Segment Start: STORED DATA

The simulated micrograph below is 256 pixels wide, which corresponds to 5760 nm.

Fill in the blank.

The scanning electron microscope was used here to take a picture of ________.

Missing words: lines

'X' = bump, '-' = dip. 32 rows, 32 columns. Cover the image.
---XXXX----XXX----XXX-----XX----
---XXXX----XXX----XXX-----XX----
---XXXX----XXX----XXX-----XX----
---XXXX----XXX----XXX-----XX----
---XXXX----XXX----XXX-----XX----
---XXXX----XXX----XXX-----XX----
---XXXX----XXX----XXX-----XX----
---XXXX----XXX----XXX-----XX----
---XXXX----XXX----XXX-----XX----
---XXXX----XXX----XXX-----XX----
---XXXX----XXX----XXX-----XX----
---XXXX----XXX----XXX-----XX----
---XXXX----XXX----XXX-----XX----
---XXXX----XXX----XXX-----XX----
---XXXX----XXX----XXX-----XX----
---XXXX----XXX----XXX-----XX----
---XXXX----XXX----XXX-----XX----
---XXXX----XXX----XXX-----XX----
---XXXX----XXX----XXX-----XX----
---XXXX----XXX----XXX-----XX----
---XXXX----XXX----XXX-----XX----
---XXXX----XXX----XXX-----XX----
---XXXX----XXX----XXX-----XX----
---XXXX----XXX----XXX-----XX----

Segment End: STORED DATA

**WORK TASK:** Transcribe all of the material exactly as it was written.

**REPLY:**
The simulated micrograph below is 256 pixels wide, which corresponds to 5760 nm.

Fill in the blank.

The scanning electron microscope was used here to take a picture of ________.

Missing words: lines

'X' = bump, '-' = dip. 32 rows, 32 columns. Cover the image.
---XXXX----XXX----XXX-----XX----
---XXXX----XXX----XXX-----XX----
---XXXX----XXX----XXX-----XX----
---XXXX----XXX----XXX-----XX----
---XXXX----XXX----XXX-----XX----
---XXXX----XXX----XXX-----XX----
---XXXX----XXX----XXX-----XX----
---XXXX----XXX----XXX-----XX----
---XXXX----XXX----XXX-----XX----
---XXXX----XXX----XXX-----XX----
---XXXX----XXX----XXX-----XX----
---XXXX----XXX----XXX-----XX----
---XXXX----XXX----XXX-----XX----
---XXXX----XXX----XXX-----XX----
---XXXX----XXX----XXX-----XX----
---XXXX----XXX----XXX-----XX----
---XXXX----XXX----XXX-----XX----
---XXXX----XXX----XXX-----XX----
---XXXX----XXX----XXX-----XX----
---XXXX----XXX----XXX-----XX----
---XXXX----XXX----XXX-----XX----
---XXXX----XXX----XXX-----XX----
---XXXX----XXX----XXX-----XX----
---XXXX----XXX----XXX-----XX----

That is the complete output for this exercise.